Everything from the first line of the records to the line containing "Tom: Sure. How do you want it?", inclusive, is to be extracted exactly, and nothing more.

★ ★ ★ ★ ★ ★ ★

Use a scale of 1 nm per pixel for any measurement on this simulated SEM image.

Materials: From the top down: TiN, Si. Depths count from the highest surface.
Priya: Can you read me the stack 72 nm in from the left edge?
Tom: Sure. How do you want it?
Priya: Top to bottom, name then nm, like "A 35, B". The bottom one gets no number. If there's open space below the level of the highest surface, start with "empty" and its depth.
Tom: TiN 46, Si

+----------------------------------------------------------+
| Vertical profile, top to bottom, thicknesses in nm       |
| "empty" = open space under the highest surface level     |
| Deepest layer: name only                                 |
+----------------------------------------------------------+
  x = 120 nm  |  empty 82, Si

★ ★ ★ ★ ★ ★ ★

» EXERCISE RESPONSE:
Use a scale of 1 nm per pixel for any measurement on this simulated SEM image.

Materials: From the top down: TiN, Si. Depths count from the highest surface.
Priya: Can you read me the stack 72 nm in from the left edge?
Tom: Sure. How do you want it?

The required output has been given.